■ ■ ■ ■ ■

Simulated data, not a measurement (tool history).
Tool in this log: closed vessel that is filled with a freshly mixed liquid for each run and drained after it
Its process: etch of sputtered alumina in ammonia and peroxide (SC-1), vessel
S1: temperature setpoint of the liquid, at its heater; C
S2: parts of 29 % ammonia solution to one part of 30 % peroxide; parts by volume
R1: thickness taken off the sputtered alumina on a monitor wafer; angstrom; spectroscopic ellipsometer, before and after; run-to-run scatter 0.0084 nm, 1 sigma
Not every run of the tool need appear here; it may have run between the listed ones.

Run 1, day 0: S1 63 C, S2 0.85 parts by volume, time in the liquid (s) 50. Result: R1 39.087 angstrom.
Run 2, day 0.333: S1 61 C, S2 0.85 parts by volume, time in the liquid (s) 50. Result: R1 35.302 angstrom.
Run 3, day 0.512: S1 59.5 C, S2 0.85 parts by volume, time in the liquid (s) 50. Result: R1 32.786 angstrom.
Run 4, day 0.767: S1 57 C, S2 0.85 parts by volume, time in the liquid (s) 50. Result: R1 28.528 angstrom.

■ ■ ■ ■ ■

WORK TASK » Provide a faithful, complete copy of the entries above.

RESPONSE BOX »
Simulated data, not a measurement (tool history).
Tool in this log: closed vessel that is filled with a freshly mixed liquid for each run and drained after it
Its process: etch of sputtered alumina in ammonia and peroxide (SC-1), vessel
S1: temperature setpoint of the liquid, at its heater; C
S2: parts of 29 % ammonia solution to one part of 30 % peroxide; parts by volume
R1: thickness taken off the sputtered alumina on a monitor wafer; angstrom; spectroscopic ellipsometer, before and after; run-to-run scatter 0.0084 nm, 1 sigma
Not every run of the tool need appear here; it may have run between the listed ones.

Run 1, day 0: S1 63 C, S2 0.85 parts by volume, time in the liquid (s) 50. Result: R1 39.087 angstrom.
Run 2, day 0.333: S1 61 C, S2 0.85 parts by volume, time in the liquid (s) 50. Result: R1 35.302 angstrom.
Run 3, day 0.512: S1 59.5 C, S2 0.85 parts by volume, time in the liquid (s) 50. Result: R1 32.786 angstrom.
Run 4, day 0.767: S1 57 C, S2 0.85 parts by volume, time in the liquid (s) 50. Result: R1 28.528 angstrom.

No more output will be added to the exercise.